GIVEN DATA:
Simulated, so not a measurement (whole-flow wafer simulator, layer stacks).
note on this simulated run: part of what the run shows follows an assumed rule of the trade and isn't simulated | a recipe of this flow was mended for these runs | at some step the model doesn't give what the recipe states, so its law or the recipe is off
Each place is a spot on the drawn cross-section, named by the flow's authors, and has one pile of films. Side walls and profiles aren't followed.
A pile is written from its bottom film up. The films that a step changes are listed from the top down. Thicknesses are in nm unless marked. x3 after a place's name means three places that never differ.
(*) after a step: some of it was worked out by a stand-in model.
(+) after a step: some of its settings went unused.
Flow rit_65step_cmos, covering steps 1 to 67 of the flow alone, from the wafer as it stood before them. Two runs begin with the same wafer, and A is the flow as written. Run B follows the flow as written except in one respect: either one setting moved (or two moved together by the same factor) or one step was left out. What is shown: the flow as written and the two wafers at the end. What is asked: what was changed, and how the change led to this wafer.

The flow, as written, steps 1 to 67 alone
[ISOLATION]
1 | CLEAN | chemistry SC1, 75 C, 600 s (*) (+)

WORK ORDER:
Output the listing verbatim through the "note on this" line.

WRITTEN ANSWER:
Simulated, so not a measurement (whole-flow wafer simulator, layer stacks).
note on this simulated run: part of what the run shows follows an assumed rule of the trade and isn't simulated | a recipe of this flow was mended for these runs | at some step the model doesn't give what the recipe states, so its law or the recipe is off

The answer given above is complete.